Work item — The lines from the start of the data up to and including the one with "(*) after a" should be returned exactly, and nothing else.

*-*-*
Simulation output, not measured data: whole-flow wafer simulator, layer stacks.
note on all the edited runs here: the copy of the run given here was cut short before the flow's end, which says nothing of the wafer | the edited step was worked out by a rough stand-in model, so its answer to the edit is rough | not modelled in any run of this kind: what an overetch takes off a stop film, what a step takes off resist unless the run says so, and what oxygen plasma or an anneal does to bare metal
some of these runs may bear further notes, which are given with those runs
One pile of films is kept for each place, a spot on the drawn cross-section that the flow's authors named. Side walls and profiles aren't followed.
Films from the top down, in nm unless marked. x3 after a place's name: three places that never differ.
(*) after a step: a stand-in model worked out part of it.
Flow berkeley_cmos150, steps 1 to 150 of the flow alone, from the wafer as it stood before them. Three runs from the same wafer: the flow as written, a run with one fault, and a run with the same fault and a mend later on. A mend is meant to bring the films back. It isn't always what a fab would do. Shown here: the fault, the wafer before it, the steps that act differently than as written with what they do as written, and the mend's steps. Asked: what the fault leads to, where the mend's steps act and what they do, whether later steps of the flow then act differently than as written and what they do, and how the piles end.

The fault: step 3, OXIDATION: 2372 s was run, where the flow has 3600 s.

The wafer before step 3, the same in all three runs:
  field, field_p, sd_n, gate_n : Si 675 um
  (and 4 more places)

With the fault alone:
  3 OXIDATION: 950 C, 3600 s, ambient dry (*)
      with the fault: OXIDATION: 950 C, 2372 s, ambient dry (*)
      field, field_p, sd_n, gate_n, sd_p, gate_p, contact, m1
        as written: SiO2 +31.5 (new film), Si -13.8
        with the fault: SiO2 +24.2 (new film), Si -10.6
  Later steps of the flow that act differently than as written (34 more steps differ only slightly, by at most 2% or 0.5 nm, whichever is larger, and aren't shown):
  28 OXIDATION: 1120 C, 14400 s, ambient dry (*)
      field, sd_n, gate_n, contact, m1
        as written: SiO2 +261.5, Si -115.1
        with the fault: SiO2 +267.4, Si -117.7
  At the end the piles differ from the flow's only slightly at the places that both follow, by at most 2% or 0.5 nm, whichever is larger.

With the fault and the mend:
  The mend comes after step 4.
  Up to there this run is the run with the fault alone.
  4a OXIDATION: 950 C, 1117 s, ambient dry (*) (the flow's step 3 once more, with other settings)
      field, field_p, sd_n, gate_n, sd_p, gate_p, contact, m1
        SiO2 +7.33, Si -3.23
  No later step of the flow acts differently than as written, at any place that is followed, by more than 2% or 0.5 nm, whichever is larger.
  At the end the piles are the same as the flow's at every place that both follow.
*-*-*

Answer section —
Simulation output, not measured data: whole-flow wafer simulator, layer stacks.
note on all the edited runs here: the copy of the run given here was cut short before the flow's end, which says nothing of the wafer | the edited step was worked out by a rough stand-in model, so its answer to the edit is rough | not modelled in any run of this kind: what an overetch takes off a stop film, what a step takes off resist unless the run says so, and what oxygen plasma or an anneal does to bare metal
some of these runs may bear further notes, which are given with those runs
One pile of films is kept for each place, a spot on the drawn cross-section that the flow's authors named. Side walls and profiles aren't followed.
Films from the top down, in nm unless marked. x3 after a place's name: three places that never differ.
(*) after a step: a stand-in model worked out part of it.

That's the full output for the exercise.